— DATASET —
::::

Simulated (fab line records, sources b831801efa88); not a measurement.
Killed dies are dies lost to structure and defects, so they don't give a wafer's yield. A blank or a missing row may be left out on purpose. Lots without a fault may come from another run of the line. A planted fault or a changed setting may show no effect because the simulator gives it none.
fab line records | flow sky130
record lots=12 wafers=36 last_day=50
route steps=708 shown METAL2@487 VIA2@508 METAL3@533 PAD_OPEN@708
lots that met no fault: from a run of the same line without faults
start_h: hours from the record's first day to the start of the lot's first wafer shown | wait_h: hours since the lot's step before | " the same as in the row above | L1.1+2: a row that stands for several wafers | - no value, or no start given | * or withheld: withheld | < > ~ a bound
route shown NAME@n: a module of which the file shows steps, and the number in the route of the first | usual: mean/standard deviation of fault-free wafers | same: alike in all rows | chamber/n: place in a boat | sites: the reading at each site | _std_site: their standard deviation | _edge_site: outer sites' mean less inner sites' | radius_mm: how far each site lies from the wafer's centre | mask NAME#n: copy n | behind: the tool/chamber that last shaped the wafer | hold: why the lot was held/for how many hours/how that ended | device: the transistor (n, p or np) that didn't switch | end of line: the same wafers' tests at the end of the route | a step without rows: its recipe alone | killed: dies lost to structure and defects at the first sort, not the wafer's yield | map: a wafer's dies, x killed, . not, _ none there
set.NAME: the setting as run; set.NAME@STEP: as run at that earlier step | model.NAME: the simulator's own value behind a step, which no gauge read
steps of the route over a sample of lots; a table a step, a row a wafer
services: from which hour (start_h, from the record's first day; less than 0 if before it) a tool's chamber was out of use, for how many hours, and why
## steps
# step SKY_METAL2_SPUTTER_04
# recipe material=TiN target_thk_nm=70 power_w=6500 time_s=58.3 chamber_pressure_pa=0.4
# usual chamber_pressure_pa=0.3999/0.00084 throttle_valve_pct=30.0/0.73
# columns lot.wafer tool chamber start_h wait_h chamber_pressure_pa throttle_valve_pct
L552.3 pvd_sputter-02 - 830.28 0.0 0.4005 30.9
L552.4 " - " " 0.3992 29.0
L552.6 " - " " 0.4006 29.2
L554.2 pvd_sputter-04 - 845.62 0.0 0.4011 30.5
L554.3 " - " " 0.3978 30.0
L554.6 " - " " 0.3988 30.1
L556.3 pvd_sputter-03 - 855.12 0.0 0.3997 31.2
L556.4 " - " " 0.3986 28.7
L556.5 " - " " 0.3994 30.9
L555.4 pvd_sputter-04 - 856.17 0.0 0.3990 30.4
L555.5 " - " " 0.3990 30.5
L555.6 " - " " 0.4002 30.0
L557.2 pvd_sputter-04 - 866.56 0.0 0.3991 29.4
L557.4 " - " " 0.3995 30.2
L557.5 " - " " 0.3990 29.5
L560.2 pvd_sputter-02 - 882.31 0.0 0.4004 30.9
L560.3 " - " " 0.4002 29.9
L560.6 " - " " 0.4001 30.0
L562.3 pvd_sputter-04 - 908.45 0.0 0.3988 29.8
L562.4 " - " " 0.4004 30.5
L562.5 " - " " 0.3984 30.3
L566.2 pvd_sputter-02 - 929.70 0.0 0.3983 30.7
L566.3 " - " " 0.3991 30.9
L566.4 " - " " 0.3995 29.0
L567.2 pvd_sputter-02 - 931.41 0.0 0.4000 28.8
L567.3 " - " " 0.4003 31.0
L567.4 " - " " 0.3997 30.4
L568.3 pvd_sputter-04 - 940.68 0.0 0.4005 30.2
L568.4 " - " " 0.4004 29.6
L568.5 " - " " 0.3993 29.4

::::

— WORK TASK —
Among the lines above, repeat exactly those from the line with "record lots=12 wafers=36 last_day=50" to the line with "set.NAME: the setting", counting both ends.

— TASK RESPONSE —
record lots=12 wafers=36 last_day=50
route steps=708 shown METAL2@487 VIA2@508 METAL3@533 PAD_OPEN@708
lots that met no fault: from a run of the same line without faults
start_h: hours from the record's first day to the start of the lot's first wafer shown | wait_h: hours since the lot's step before | " the same as in the row above | L1.1+2: a row that stands for several wafers | - no value, or no start given | * or withheld: withheld | < > ~ a bound
route shown NAME@n: a module of which the file shows steps, and the number in the route of the first | usual: mean/standard deviation of fault-free wafers | same: alike in all rows | chamber/n: place in a boat | sites: the reading at each site | _std_site: their standard deviation | _edge_site: outer sites' mean less inner sites' | radius_mm: how far each site lies from the wafer's centre | mask NAME#n: copy n | behind: the tool/chamber that last shaped the wafer | hold: why the lot was held/for how many hours/how that ended | device: the transistor (n, p or np) that didn't switch | end of line: the same wafers' tests at the end of the route | a step without rows: its recipe alone | killed: dies lost to structure and defects at the first sort, not the wafer's yield | map: a wafer's dies, x killed, . not, _ none there
set.NAME: the setting as run; set.NAME@STEP: as run at that earlier step | model.NAME: the simulator's own value behind a step, which no gauge read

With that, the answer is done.